○ ○ ○ ○ ○

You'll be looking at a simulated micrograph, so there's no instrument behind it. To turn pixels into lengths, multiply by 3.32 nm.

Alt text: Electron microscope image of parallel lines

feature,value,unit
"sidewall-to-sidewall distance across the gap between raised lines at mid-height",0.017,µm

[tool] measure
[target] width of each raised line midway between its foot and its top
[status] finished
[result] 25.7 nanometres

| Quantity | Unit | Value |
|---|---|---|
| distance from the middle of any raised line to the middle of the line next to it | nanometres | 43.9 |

○ ○ ○ ○ ○

Work instruction: Restate each entry word for word.

Reply:
You'll be looking at a simulated micrograph, so there's no instrument behind it. To turn pixels into lengths, multiply by 3.32 nm.

Alt text: Electron microscope image of parallel lines

feature,value,unit
"sidewall-to-sidewall distance across the gap between raised lines at mid-height",0.017,µm

[tool] measure
[target] width of each raised line midway between its foot and its top
[status] finished
[result] 25.7 nanometres

| Quantity | Unit | Value |
|---|---|---|
| distance from the middle of any raised line to the middle of the line next to it | nanometres | 43.9 |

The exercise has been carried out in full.